> [Work request] Go to the line containing "The following is" in the records below and print it and every following line exactly, on through the line containing "Shown is cross-section", then stop.

⟨
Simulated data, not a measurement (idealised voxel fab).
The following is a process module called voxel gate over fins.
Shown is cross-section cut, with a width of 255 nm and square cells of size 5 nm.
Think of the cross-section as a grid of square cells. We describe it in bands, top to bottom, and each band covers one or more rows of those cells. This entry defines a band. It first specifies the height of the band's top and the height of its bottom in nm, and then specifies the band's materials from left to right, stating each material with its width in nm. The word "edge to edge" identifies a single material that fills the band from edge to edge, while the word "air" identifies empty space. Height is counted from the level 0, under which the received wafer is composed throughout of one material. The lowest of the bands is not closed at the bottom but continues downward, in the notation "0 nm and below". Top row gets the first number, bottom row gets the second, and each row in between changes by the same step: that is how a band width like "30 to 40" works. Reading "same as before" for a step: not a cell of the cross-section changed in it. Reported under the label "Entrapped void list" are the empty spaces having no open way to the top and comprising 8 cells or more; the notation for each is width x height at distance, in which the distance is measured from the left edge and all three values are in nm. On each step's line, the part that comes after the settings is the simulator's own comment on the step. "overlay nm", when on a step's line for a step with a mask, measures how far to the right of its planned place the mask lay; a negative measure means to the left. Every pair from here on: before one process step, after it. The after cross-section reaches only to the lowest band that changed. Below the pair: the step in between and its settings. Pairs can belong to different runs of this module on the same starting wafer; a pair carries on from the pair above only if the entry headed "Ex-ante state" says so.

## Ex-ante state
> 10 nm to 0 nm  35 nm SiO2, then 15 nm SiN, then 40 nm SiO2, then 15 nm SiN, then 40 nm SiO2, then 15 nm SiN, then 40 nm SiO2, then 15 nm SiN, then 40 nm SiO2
⟩

> [Answer section]
The following is a process module called voxel gate over fins.
Shown is cross-section cut, with a width of 255 nm and square cells of size 5 nm.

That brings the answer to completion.